» **WORK ITEM**
For every record below, write out an exact copy.

» **RECORD EXCERPTS**
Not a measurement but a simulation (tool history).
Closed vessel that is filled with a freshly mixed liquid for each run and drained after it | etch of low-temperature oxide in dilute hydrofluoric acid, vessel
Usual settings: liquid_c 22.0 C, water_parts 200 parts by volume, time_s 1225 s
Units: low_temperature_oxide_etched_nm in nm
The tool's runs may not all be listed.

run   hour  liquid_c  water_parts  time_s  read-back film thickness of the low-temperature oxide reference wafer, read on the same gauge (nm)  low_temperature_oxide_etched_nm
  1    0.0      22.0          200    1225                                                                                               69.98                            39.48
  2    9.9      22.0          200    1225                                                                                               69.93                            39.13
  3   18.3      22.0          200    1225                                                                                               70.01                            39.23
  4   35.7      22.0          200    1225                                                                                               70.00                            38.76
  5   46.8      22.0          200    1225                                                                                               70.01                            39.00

» **EXERCISE RESPONSE**
Not a measurement but a simulation (tool history).
Closed vessel that is filled with a freshly mixed liquid for each run and drained after it | etch of low-temperature oxide in dilute hydrofluoric acid, vessel
Usual settings: liquid_c 22.0 C, water_parts 200 parts by volume, time_s 1225 s
Units: low_temperature_oxide_etched_nm in nm
The tool's runs may not all be listed.

run   hour  liquid_c  water_parts  time_s  read-back film thickness of the low-temperature oxide reference wafer, read on the same gauge (nm)  low_temperature_oxide_etched_nm
  1    0.0      22.0          200    1225                                                                                               69.98                            39.48
  2    9.9      22.0          200    1225                                                                                               69.93                            39.13
  3   18.3      22.0          200    1225                                                                                               70.01                            39.23
  4   35.7      22.0          200    1225                                                                                               70.00                            38.76
  5   46.8      22.0          200    1225                                                                                               70.01                            39.00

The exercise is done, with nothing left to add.